Work request - Below this line is a set of entries; quote exactly the lines from the line that contains "WAFERS WITH NO CHAMBER GIVEN" to the line that contains "Placed correctly: 0", both lines included.

====== Provided material
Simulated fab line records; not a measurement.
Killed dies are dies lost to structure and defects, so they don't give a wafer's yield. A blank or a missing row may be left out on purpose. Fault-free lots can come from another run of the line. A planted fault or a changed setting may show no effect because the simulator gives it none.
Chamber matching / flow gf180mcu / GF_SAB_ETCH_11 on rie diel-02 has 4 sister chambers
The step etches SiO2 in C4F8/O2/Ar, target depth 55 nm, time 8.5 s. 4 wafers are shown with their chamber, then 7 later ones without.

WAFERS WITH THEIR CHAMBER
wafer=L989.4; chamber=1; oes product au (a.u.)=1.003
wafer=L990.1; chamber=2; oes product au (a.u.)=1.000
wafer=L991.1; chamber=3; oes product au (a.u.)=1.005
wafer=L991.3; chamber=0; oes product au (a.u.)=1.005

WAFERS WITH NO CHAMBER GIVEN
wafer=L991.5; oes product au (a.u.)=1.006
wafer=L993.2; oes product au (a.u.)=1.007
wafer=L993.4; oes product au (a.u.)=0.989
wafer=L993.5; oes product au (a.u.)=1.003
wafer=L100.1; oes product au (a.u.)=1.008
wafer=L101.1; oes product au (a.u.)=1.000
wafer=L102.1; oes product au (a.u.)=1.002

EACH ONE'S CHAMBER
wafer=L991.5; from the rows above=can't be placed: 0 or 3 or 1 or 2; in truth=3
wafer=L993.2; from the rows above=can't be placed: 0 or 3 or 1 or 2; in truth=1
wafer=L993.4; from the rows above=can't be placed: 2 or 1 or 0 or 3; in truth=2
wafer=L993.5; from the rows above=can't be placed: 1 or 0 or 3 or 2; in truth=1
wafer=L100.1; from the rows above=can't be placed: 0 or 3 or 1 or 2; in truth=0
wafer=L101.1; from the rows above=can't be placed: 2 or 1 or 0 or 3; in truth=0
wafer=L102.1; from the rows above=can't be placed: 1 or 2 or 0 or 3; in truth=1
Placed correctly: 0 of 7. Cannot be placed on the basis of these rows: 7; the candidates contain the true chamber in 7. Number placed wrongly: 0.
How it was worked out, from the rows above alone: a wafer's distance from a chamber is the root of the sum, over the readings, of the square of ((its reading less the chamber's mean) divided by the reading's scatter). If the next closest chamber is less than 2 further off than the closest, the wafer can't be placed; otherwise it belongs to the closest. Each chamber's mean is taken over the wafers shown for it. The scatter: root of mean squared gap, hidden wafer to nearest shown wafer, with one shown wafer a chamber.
============

Written answer -
WAFERS WITH NO CHAMBER GIVEN
wafer=L991.5; oes product au (a.u.)=1.006
wafer=L993.2; oes product au (a.u.)=1.007
wafer=L993.4; oes product au (a.u.)=0.989
wafer=L993.5; oes product au (a.u.)=1.003
wafer=L100.1; oes product au (a.u.)=1.008
wafer=L101.1; oes product au (a.u.)=1.000
wafer=L102.1; oes product au (a.u.)=1.002

EACH ONE'S CHAMBER
wafer=L991.5; from the rows above=can't be placed: 0 or 3 or 1 or 2; in truth=3
wafer=L993.2; from the rows above=can't be placed: 0 or 3 or 1 or 2; in truth=1
wafer=L993.4; from the rows above=can't be placed: 2 or 1 or 0 or 3; in truth=2
wafer=L993.5; from the rows above=can't be placed: 1 or 0 or 3 or 2; in truth=1
wafer=L100.1; from the rows above=can't be placed: 0 or 3 or 1 or 2; in truth=0
wafer=L101.1; from the rows above=can't be placed: 2 or 1 or 0 or 3; in truth=0
wafer=L102.1; from the rows above=can't be placed: 1 or 2 or 0 or 3; in truth=1
Placed correctly: 0 of 7. Cannot be placed on the basis of these rows: 7; the candidates contain the true chamber in 7. Number placed wrongly: 0.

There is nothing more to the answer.